ASSIGNED TASK
In the entries below, find the line with "(*) following a" and the line with "A step followed". Return those two lines and all lines between them, exactly.

==*==
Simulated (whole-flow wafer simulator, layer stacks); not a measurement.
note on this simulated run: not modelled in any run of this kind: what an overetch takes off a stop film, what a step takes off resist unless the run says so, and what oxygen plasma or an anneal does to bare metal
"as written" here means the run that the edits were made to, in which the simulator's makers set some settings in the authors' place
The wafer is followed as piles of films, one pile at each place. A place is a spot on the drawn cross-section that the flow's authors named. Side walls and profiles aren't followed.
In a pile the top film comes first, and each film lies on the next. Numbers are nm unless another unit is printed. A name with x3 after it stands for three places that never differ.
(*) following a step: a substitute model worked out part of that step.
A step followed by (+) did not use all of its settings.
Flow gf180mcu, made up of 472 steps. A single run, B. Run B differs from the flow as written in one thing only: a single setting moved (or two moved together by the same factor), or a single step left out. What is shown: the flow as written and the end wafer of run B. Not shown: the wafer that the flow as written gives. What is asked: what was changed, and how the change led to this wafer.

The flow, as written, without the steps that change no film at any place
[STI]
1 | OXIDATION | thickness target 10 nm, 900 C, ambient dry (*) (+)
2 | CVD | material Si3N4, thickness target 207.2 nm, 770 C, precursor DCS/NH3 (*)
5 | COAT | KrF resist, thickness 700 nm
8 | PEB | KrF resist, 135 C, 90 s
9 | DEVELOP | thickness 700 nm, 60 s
==*==

TASK OUTPUT
(*) following a step: a substitute model worked out part of that step.
A step followed by (+) did not use all of its settings.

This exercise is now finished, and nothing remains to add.